* Exercise
Would you print the material exactly, starting at its first line and ending at the line holding "C3: hours since"?

* Extracted entries

————————

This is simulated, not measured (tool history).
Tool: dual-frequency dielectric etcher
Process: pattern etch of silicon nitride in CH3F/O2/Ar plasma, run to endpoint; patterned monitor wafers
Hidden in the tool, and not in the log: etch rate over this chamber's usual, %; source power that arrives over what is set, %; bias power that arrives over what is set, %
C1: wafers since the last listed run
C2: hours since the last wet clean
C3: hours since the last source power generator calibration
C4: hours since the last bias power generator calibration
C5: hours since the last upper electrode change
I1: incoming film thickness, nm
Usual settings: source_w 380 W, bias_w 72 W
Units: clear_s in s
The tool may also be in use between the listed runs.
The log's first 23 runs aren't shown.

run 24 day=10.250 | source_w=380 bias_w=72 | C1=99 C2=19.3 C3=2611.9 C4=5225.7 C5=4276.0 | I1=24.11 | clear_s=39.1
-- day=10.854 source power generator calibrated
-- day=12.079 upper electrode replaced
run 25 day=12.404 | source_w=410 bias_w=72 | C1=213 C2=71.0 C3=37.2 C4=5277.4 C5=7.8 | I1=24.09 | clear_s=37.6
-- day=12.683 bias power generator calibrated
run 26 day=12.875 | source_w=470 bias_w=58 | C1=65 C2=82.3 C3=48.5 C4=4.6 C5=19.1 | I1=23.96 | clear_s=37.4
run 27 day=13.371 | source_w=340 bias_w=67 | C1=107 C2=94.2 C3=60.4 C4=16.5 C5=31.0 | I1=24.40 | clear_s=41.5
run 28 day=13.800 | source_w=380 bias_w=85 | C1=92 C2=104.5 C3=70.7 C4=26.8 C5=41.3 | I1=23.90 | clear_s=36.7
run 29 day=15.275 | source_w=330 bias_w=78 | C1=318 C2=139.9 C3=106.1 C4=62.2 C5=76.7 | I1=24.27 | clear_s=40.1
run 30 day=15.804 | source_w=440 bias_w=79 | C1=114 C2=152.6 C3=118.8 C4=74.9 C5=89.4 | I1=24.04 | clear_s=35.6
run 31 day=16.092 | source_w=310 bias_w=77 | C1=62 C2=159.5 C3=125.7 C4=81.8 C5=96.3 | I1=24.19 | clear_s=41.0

————————

* Answer section
This is simulated, not measured (tool history).
Tool: dual-frequency dielectric etcher
Process: pattern etch of silicon nitride in CH3F/O2/Ar plasma, run to endpoint; patterned monitor wafers
Hidden in the tool, and not in the log: etch rate over this chamber's usual, %; source power that arrives over what is set, %; bias power that arrives over what is set, %
C1: wafers since the last listed run
C2: hours since the last wet clean
C3: hours since the last source power generator calibration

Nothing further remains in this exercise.